:: Action item ::
All entries must be transcribed exactly, down to the last character.

___

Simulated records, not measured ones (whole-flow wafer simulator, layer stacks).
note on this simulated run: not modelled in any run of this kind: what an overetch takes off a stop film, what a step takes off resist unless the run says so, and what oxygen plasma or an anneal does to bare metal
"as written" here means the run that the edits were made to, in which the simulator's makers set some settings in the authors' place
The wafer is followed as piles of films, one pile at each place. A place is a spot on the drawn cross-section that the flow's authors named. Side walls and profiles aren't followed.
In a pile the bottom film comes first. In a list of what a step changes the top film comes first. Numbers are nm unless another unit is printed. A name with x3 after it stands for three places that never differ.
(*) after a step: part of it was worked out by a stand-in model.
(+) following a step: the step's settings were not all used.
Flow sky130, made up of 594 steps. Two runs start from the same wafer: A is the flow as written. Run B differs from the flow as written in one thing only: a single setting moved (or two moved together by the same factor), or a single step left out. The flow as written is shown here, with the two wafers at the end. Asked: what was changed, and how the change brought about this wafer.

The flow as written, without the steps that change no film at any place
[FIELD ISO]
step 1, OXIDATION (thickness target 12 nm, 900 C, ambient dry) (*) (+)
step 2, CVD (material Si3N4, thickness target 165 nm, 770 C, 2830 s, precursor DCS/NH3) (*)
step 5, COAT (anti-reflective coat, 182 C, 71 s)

___

:: Answer section ::
Simulated records, not measured ones (whole-flow wafer simulator, layer stacks).
note on this simulated run: not modelled in any run of this kind: what an overetch takes off a stop film, what a step takes off resist unless the run says so, and what oxygen plasma or an anneal does to bare metal
"as written" here means the run that the edits were made to, in which the simulator's makers set some settings in the authors' place
The wafer is followed as piles of films, one pile at each place. A place is a spot on the drawn cross-section that the flow's authors named. Side walls and profiles aren't followed.
In a pile the bottom film comes first. In a list of what a step changes the top film comes first. Numbers are nm unless another unit is printed. A name with x3 after it stands for three places that never differ.
(*) after a step: part of it was worked out by a stand-in model.
(+) following a step: the step's settings were not all used.
Flow sky130, made up of 594 steps. Two runs start from the same wafer: A is the flow as written. Run B differs from the flow as written in one thing only: a single setting moved (or two moved together by the same factor), or a single step left out. The flow as written is shown here, with the two wafers at the end. Asked: what was changed, and how the change brought about this wafer.

The flow as written, without the steps that change no film at any place
[FIELD ISO]
step 1, OXIDATION (thickness target 12 nm, 900 C, ambient dry) (*) (+)
step 2, CVD (material Si3N4, thickness target 165 nm, 770 C, 2830 s, precursor DCS/NH3) (*)
step 5, COAT (anti-reflective coat, 182 C, 71 s)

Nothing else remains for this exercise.